=-=-=
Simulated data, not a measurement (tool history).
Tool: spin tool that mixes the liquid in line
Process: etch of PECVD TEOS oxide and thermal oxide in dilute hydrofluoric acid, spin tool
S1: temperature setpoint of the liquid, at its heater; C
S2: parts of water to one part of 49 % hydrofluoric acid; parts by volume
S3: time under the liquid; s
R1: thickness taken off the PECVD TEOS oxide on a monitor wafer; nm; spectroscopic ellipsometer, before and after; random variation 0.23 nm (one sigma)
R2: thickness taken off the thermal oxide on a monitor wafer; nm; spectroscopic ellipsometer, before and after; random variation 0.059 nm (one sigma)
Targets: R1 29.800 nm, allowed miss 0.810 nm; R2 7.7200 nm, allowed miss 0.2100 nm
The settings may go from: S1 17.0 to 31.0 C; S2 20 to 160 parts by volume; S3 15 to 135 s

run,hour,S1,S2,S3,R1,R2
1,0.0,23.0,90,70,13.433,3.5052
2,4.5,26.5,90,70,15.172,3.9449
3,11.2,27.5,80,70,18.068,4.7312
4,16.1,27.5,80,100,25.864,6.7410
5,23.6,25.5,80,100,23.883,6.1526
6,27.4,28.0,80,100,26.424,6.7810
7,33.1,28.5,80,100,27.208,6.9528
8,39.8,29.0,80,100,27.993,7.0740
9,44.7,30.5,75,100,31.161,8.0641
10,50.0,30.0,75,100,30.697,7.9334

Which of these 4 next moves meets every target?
=-=-=

> _Work order_: Each record above should be transcribed exactly.

> _Your solution_:
Simulated data, not a measurement (tool history).
Tool: spin tool that mixes the liquid in line
Process: etch of PECVD TEOS oxide and thermal oxide in dilute hydrofluoric acid, spin tool
S1: temperature setpoint of the liquid, at its heater; C
S2: parts of water to one part of 49 % hydrofluoric acid; parts by volume
S3: time under the liquid; s
R1: thickness taken off the PECVD TEOS oxide on a monitor wafer; nm; spectroscopic ellipsometer, before and after; random variation 0.23 nm (one sigma)
R2: thickness taken off the thermal oxide on a monitor wafer; nm; spectroscopic ellipsometer, before and after; random variation 0.059 nm (one sigma)
Targets: R1 29.800 nm, allowed miss 0.810 nm; R2 7.7200 nm, allowed miss 0.2100 nm
The settings may go from: S1 17.0 to 31.0 C; S2 20 to 160 parts by volume; S3 15 to 135 s

run,hour,S1,S2,S3,R1,R2
1,0.0,23.0,90,70,13.433,3.5052
2,4.5,26.5,90,70,15.172,3.9449
3,11.2,27.5,80,70,18.068,4.7312
4,16.1,27.5,80,100,25.864,6.7410
5,23.6,25.5,80,100,23.883,6.1526
6,27.4,28.0,80,100,26.424,6.7810
7,33.1,28.5,80,100,27.208,6.9528
8,39.8,29.0,80,100,27.993,7.0740
9,44.7,30.5,75,100,31.161,8.0641
10,50.0,30.0,75,100,30.697,7.9334

Which of these 4 next moves meets every target?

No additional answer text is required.